Given data:
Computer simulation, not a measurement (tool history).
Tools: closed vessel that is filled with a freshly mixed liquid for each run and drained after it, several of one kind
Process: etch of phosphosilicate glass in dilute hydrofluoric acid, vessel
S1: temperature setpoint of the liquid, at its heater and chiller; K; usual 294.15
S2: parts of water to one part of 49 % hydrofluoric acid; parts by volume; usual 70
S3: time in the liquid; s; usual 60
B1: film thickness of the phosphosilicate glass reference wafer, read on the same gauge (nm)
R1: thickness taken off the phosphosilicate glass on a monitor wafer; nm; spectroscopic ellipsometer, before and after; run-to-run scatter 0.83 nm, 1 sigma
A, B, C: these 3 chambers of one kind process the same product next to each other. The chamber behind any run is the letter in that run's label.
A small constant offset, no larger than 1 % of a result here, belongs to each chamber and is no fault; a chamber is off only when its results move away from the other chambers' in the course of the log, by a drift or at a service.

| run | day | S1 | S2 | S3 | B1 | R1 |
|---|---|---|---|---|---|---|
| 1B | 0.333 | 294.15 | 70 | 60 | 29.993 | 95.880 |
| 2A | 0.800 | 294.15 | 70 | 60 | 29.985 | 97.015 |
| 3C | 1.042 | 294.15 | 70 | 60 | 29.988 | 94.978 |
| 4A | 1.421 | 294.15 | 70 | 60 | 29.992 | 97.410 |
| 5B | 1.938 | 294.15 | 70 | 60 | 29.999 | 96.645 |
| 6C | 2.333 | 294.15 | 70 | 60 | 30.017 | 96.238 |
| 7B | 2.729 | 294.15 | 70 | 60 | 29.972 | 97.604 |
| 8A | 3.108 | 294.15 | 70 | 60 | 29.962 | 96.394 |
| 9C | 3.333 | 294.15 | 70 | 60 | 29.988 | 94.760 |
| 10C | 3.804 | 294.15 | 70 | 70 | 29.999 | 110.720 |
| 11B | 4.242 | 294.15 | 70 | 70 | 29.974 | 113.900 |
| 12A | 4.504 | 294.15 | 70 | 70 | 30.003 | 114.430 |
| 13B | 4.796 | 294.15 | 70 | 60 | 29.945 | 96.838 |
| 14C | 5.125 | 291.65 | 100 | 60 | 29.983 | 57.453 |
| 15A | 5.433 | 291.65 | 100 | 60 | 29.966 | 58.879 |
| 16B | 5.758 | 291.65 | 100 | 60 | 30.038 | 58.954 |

Work instruction:
Return a word-for-word copy of the lines above from the one holding "S3: time in the liquid; s; usual 60" through the one holding "29.966 | 58.879 |", with both of them included and nothing besides.

Written response:
S3: time in the liquid; s; usual 60
B1: film thickness of the phosphosilicate glass reference wafer, read on the same gauge (nm)
R1: thickness taken off the phosphosilicate glass on a monitor wafer; nm; spectroscopic ellipsometer, before and after; run-to-run scatter 0.83 nm, 1 sigma
A, B, C: these 3 chambers of one kind process the same product next to each other. The chamber behind any run is the letter in that run's label.
A small constant offset, no larger than 1 % of a result here, belongs to each chamber and is no fault; a chamber is off only when its results move away from the other chambers' in the course of the log, by a drift or at a service.

| run | day | S1 | S2 | S3 | B1 | R1 |
|---|---|---|---|---|---|---|
| 1B | 0.333 | 294.15 | 70 | 60 | 29.993 | 95.880 |
| 2A | 0.800 | 294.15 | 70 | 60 | 29.985 | 97.015 |
| 3C | 1.042 | 294.15 | 70 | 60 | 29.988 | 94.978 |
| 4A | 1.421 | 294.15 | 70 | 60 | 29.992 | 97.410 |
| 5B | 1.938 | 294.15 | 70 | 60 | 29.999 | 96.645 |
| 6C | 2.333 | 294.15 | 70 | 60 | 30.017 | 96.238 |
| 7B | 2.729 | 294.15 | 70 | 60 | 29.972 | 97.604 |
| 8A | 3.108 | 294.15 | 70 | 60 | 29.962 | 96.394 |
| 9C | 3.333 | 294.15 | 70 | 60 | 29.988 | 94.760 |
| 10C | 3.804 | 294.15 | 70 | 70 | 29.999 | 110.720 |
| 11B | 4.242 | 294.15 | 70 | 70 | 29.974 | 113.900 |
| 12A | 4.504 | 294.15 | 70 | 70 | 30.003 | 114.430 |
| 13B | 4.796 | 294.15 | 70 | 60 | 29.945 | 96.838 |
| 14C | 5.125 | 291.65 | 100 | 60 | 29.983 | 57.453 |
| 15A | 5.433 | 291.65 | 100 | 60 | 29.966 | 58.879 |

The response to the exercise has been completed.